▶ Required action
Return the lines below exactly as they appear, please, starting with the first and ending with the one that contains "wafer=L074.2; tool, chamber".

▶ Raw data
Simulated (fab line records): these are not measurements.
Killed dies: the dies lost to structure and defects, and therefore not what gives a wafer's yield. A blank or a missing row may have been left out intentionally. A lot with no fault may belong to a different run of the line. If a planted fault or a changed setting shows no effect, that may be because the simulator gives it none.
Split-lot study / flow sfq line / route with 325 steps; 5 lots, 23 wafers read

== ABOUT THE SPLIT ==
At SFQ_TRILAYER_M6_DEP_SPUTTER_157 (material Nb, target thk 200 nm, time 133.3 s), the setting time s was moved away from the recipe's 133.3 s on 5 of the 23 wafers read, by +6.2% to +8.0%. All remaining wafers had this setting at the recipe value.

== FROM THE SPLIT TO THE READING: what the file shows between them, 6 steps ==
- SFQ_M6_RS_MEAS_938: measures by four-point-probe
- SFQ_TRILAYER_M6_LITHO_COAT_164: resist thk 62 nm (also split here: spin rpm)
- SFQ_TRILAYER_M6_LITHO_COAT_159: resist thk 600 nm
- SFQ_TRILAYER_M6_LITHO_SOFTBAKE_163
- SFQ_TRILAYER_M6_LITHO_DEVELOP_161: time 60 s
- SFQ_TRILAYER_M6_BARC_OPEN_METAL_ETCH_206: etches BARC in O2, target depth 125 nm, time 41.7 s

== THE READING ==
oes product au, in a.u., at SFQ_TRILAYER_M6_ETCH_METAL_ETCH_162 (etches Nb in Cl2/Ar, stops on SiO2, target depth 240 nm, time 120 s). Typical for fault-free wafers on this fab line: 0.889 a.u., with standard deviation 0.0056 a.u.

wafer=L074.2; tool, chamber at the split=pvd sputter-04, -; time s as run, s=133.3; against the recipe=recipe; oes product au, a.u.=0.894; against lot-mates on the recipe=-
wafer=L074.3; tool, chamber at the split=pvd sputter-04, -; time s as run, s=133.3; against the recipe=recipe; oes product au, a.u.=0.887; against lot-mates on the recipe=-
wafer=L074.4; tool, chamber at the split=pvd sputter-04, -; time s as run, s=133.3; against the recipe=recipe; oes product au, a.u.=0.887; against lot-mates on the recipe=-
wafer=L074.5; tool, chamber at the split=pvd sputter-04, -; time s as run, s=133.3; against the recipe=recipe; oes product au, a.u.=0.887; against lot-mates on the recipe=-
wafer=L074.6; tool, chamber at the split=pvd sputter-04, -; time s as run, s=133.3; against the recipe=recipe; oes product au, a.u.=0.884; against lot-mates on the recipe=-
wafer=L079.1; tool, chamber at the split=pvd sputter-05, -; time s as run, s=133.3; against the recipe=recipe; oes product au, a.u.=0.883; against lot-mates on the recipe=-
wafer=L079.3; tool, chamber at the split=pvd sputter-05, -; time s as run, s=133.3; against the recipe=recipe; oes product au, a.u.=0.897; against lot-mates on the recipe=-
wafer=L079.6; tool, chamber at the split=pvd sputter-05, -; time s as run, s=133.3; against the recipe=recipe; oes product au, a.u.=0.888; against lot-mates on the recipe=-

▶ Solution
Simulated (fab line records): these are not measurements.
Killed dies: the dies lost to structure and defects, and therefore not what gives a wafer's yield. A blank or a missing row may have been left out intentionally. A lot with no fault may belong to a different run of the line. If a planted fault or a changed setting shows no effect, that may be because the simulator gives it none.
Split-lot study / flow sfq line / route with 325 steps; 5 lots, 23 wafers read

== ABOUT THE SPLIT ==
At SFQ_TRILAYER_M6_DEP_SPUTTER_157 (material Nb, target thk 200 nm, time 133.3 s), the setting time s was moved away from the recipe's 133.3 s on 5 of the 23 wafers read, by +6.2% to +8.0%. All remaining wafers had this setting at the recipe value.

== FROM THE SPLIT TO THE READING: what the file shows between them, 6 steps ==
- SFQ_M6_RS_MEAS_938: measures by four-point-probe
- SFQ_TRILAYER_M6_LITHO_COAT_164: resist thk 62 nm (also split here: spin rpm)
- SFQ_TRILAYER_M6_LITHO_COAT_159: resist thk 600 nm
- SFQ_TRILAYER_M6_LITHO_SOFTBAKE_163
- SFQ_TRILAYER_M6_LITHO_DEVELOP_161: time 60 s
- SFQ_TRILAYER_M6_BARC_OPEN_METAL_ETCH_206: etches BARC in O2, target depth 125 nm, time 41.7 s

== THE READING ==
oes product au, in a.u., at SFQ_TRILAYER_M6_ETCH_METAL_ETCH_162 (etches Nb in Cl2/Ar, stops on SiO2, target depth 240 nm, time 120 s). Typical for fault-free wafers on this fab line: 0.889 a.u., with standard deviation 0.0056 a.u.

wafer=L074.2; tool, chamber at the split=pvd sputter-04, -; time s as run, s=133.3; against the recipe=recipe; oes product au, a.u.=0.894; against lot-mates on the recipe=-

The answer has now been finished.